Segment Start: The data

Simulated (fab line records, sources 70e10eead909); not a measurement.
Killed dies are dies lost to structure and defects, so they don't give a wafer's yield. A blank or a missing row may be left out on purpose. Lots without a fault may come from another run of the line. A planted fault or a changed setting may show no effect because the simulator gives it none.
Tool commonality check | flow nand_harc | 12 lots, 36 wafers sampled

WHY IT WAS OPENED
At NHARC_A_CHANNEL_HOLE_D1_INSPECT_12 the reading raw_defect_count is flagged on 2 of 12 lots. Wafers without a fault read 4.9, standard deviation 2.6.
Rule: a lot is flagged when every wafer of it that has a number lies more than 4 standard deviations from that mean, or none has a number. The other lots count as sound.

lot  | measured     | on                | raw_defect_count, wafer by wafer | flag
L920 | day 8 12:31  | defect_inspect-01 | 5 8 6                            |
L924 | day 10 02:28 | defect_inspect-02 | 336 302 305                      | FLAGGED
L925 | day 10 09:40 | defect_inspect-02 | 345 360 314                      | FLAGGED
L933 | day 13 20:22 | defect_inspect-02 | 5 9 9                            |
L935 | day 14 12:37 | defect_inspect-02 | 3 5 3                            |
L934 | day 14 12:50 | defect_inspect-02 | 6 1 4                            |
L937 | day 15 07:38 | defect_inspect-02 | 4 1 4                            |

Segment End: The data

Work item » Take the entries above and copy them exactly from the first line through the line with "L934 | day 14"; leave out every line after it.

Task output »
Simulated (fab line records, sources 70e10eead909); not a measurement.
Killed dies are dies lost to structure and defects, so they don't give a wafer's yield. A blank or a missing row may be left out on purpose. Lots without a fault may come from another run of the line. A planted fault or a changed setting may show no effect because the simulator gives it none.
Tool commonality check | flow nand_harc | 12 lots, 36 wafers sampled

WHY IT WAS OPENED
At NHARC_A_CHANNEL_HOLE_D1_INSPECT_12 the reading raw_defect_count is flagged on 2 of 12 lots. Wafers without a fault read 4.9, standard deviation 2.6.
Rule: a lot is flagged when every wafer of it that has a number lies more than 4 standard deviations from that mean, or none has a number. The other lots count as sound.

lot  | measured     | on                | raw_defect_count, wafer by wafer | flag
L920 | day 8 12:31  | defect_inspect-01 | 5 8 6                            |
L924 | day 10 02:28 | defect_inspect-02 | 336 302 305                      | FLAGGED
L925 | day 10 09:40 | defect_inspect-02 | 345 360 314                      | FLAGGED
L933 | day 13 20:22 | defect_inspect-02 | 5 9 9                            |
L935 | day 14 12:37 | defect_inspect-02 | 3 5 3                            |
L934 | day 14 12:50 | defect_inspect-02 | 6 1 4                            |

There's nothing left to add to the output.